Work task: Write out the data below exactly, from its first line to the line containing "11000111110011111100111111001111", that line included.

Data for review:
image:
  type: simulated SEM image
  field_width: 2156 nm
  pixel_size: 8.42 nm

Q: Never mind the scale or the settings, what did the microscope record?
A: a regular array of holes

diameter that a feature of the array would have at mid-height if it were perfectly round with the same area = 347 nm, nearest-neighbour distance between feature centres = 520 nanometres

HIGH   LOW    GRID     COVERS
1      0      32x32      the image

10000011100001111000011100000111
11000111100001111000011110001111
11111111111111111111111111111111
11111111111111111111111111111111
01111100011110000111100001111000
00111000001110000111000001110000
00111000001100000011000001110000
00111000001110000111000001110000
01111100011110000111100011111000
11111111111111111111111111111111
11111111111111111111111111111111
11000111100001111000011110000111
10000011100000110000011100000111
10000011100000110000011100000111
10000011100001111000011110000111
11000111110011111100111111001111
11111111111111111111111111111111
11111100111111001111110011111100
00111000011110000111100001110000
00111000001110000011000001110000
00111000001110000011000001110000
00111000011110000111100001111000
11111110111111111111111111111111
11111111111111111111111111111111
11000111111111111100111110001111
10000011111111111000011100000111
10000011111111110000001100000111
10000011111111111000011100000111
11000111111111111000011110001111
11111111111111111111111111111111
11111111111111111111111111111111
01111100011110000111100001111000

Task result:
image:
  type: simulated SEM image
  field_width: 2156 nm
  pixel_size: 8.42 nm

Q: Never mind the scale or the settings, what did the microscope record?
A: a regular array of holes

diameter that a feature of the array would have at mid-height if it were perfectly round with the same area = 347 nm, nearest-neighbour distance between feature centres = 520 nanometres

HIGH   LOW    GRID     COVERS
1      0      32x32      the image

10000011100001111000011100000111
11000111100001111000011110001111
11111111111111111111111111111111
11111111111111111111111111111111
01111100011110000111100001111000
00111000001110000111000001110000
00111000001100000011000001110000
00111000001110000111000001110000
01111100011110000111100011111000
11111111111111111111111111111111
11111111111111111111111111111111
11000111100001111000011110000111
10000011100000110000011100000111
10000011100000110000011100000111
10000011100001111000011110000111
11000111110011111100111111001111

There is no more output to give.